DATASET ENTRIES:
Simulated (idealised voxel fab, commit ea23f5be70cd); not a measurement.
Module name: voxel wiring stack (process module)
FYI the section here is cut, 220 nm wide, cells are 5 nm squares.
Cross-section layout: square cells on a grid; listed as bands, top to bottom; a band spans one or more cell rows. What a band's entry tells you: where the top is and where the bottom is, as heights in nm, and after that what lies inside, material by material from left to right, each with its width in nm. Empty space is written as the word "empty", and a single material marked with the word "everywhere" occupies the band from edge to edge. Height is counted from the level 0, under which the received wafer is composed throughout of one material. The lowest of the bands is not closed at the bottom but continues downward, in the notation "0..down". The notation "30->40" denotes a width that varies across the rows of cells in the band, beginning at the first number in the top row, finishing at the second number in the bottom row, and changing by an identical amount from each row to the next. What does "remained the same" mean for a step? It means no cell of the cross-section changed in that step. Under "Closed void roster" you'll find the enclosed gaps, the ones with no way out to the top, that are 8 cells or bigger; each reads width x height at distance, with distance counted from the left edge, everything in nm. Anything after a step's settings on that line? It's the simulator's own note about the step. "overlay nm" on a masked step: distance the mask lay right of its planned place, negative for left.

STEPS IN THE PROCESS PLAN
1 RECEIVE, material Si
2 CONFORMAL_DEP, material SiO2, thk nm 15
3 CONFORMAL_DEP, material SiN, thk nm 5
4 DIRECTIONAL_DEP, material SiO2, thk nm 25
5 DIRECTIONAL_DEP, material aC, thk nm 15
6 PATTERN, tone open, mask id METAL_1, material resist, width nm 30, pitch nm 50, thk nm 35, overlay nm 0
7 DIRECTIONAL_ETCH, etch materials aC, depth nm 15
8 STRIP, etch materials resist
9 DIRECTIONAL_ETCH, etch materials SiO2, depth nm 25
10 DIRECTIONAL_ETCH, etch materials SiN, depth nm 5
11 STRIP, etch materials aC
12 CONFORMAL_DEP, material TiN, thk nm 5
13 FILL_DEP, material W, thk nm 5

WORK ORDER: Everything above from the line containing "STEPS IN THE PROCESS PLAN" through the line containing "12 CONFORMAL_DEP, material TiN, thk nm 5" must be copied exactly. Nothing outside that range belongs in the answer.

WRITTEN ANSWER:
STEPS IN THE PROCESS PLAN
1 RECEIVE, material Si
2 CONFORMAL_DEP, material SiO2, thk nm 15
3 CONFORMAL_DEP, material SiN, thk nm 5
4 DIRECTIONAL_DEP, material SiO2, thk nm 25
5 DIRECTIONAL_DEP, material aC, thk nm 15
6 PATTERN, tone open, mask id METAL_1, material resist, width nm 30, pitch nm 50, thk nm 35, overlay nm 0
7 DIRECTIONAL_ETCH, etch materials aC, depth nm 15
8 STRIP, etch materials resist
9 DIRECTIONAL_ETCH, etch materials SiO2, depth nm 25
10 DIRECTIONAL_ETCH, etch materials SiN, depth nm 5
11 STRIP, etch materials aC
12 CONFORMAL_DEP, material TiN, thk nm 5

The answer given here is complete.